(Information supplied)
╭──

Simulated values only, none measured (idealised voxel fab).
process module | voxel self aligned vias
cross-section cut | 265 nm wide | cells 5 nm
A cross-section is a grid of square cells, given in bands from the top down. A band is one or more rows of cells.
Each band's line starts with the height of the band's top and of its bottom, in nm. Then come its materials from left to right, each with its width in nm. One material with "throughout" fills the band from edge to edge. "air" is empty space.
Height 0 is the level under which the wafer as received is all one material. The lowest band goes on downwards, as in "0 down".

╰──

(Task item) Write the records above out again, exactly as they are.

(Task output)
Simulated values only, none measured (idealised voxel fab).
process module | voxel self aligned vias
cross-section cut | 265 nm wide | cells 5 nm
A cross-section is a grid of square cells, given in bands from the top down. A band is one or more rows of cells.
Each band's line starts with the height of the band's top and of its bottom, in nm. Then come its materials from left to right, each with its width in nm. One material with "throughout" fills the band from edge to edge. "air" is empty space.
Height 0 is the level under which the wafer as received is all one material. The lowest band goes on downwards, as in "0 down".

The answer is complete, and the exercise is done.